_WORK TASK_
With no addition or omission, return the entries below.

#### EXTRACTED DATA

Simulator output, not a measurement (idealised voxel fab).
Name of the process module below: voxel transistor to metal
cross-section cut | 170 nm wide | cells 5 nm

########

_ANSWER AREA_
Simulator output, not a measurement (idealised voxel fab).
Name of the process module below: voxel transistor to metal
cross-section cut | 170 nm wide | cells 5 nm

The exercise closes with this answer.